━━━ PROVIDED INFORMATION ━━━

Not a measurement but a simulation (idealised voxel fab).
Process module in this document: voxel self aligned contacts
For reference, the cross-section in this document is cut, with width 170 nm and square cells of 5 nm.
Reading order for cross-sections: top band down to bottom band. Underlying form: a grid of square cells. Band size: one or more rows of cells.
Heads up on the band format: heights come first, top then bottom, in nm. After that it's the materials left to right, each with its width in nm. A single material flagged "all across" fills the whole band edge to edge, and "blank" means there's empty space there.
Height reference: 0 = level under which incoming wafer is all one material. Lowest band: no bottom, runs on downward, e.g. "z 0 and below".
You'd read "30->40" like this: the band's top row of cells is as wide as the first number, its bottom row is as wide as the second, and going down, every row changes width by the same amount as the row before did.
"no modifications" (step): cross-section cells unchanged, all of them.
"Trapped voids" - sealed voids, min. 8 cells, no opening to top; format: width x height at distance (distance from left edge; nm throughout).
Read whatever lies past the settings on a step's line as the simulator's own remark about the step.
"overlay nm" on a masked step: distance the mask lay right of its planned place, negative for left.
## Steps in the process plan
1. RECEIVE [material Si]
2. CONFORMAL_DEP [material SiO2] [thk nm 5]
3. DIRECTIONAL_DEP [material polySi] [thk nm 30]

━━━

→ **REQUIRED ACTION**:
Reproduce each line of the data without any change.

→ **YOUR SOLUTION**:
Not a measurement but a simulation (idealised voxel fab).
Process module in this document: voxel self aligned contacts
For reference, the cross-section in this document is cut, with width 170 nm and square cells of 5 nm.
Reading order for cross-sections: top band down to bottom band. Underlying form: a grid of square cells. Band size: one or more rows of cells.
Heads up on the band format: heights come first, top then bottom, in nm. After that it's the materials left to right, each with its width in nm. A single material flagged "all across" fills the whole band edge to edge, and "blank" means there's empty space there.
Height reference: 0 = level under which incoming wafer is all one material. Lowest band: no bottom, runs on downward, e.g. "z 0 and below".
You'd read "30->40" like this: the band's top row of cells is as wide as the first number, its bottom row is as wide as the second, and going down, every row changes width by the same amount as the row before did.
"no modifications" (step): cross-section cells unchanged, all of them.
"Trapped voids" - sealed voids, min. 8 cells, no opening to top; format: width x height at distance (distance from left edge; nm throughout).
Read whatever lies past the settings on a step's line as the simulator's own remark about the step.
"overlay nm" on a masked step: distance the mask lay right of its planned place, negative for left.
## Steps in the process plan
1. RECEIVE [material Si]
2. CONFORMAL_DEP [material SiO2] [thk nm 5]
3. DIRECTIONAL_DEP [material polySi] [thk nm 30]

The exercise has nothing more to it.